● EXERCISE
Set down exactly the lines of the listing below, please, beginning with the first and ending with the line that holds "step 7: DIRECTIONAL_ETCH".

+ + +

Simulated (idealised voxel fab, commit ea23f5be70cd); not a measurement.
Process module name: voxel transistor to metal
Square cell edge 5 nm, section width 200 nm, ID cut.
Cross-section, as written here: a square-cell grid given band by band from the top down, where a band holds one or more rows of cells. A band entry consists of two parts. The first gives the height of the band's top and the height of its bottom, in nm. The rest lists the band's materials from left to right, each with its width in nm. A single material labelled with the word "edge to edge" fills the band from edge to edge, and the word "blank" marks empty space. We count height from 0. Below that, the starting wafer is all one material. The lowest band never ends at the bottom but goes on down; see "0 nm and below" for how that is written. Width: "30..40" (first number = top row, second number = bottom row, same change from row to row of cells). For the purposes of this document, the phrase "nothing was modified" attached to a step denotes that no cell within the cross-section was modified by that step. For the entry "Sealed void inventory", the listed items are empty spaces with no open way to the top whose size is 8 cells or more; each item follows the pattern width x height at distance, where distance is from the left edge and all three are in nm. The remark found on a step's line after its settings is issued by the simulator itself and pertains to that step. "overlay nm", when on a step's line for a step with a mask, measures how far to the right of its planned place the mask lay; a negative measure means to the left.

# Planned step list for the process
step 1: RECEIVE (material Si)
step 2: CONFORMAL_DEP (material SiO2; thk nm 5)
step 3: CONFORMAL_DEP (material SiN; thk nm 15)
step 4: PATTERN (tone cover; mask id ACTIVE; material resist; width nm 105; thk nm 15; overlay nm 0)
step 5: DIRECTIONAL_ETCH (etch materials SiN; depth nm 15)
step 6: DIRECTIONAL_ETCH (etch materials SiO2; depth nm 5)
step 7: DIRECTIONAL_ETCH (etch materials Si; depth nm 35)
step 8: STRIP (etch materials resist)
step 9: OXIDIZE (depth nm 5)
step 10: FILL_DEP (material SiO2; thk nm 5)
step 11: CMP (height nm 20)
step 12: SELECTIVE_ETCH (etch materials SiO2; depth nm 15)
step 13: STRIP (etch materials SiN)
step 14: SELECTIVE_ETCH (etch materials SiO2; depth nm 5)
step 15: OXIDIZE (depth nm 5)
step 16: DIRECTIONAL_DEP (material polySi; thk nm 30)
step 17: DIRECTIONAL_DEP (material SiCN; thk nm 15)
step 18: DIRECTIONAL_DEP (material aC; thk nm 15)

+ + +

● EXERCISE RESULT
Simulated (idealised voxel fab, commit ea23f5be70cd); not a measurement.
Process module name: voxel transistor to metal
Square cell edge 5 nm, section width 200 nm, ID cut.
Cross-section, as written here: a square-cell grid given band by band from the top down, where a band holds one or more rows of cells. A band entry consists of two parts. The first gives the height of the band's top and the height of its bottom, in nm. The rest lists the band's materials from left to right, each with its width in nm. A single material labelled with the word "edge to edge" fills the band from edge to edge, and the word "blank" marks empty space. We count height from 0. Below that, the starting wafer is all one material. The lowest band never ends at the bottom but goes on down; see "0 nm and below" for how that is written. Width: "30..40" (first number = top row, second number = bottom row, same change from row to row of cells). For the purposes of this document, the phrase "nothing was modified" attached to a step denotes that no cell within the cross-section was modified by that step. For the entry "Sealed void inventory", the listed items are empty spaces with no open way to the top whose size is 8 cells or more; each item follows the pattern width x height at distance, where distance is from the left edge and all three are in nm. The remark found on a step's line after its settings is issued by the simulator itself and pertains to that step. "overlay nm", when on a step's line for a step with a mask, measures how far to the right of its planned place the mask lay; a negative measure means to the left.

# Planned step list for the process
step 1: RECEIVE (material Si)
step 2: CONFORMAL_DEP (material SiO2; thk nm 5)
step 3: CONFORMAL_DEP (material SiN; thk nm 15)
step 4: PATTERN (tone cover; mask id ACTIVE; material resist; width nm 105; thk nm 15; overlay nm 0)
step 5: DIRECTIONAL_ETCH (etch materials SiN; depth nm 15)
step 6: DIRECTIONAL_ETCH (etch materials SiO2; depth nm 5)
step 7: DIRECTIONAL_ETCH (etch materials Si; depth nm 35)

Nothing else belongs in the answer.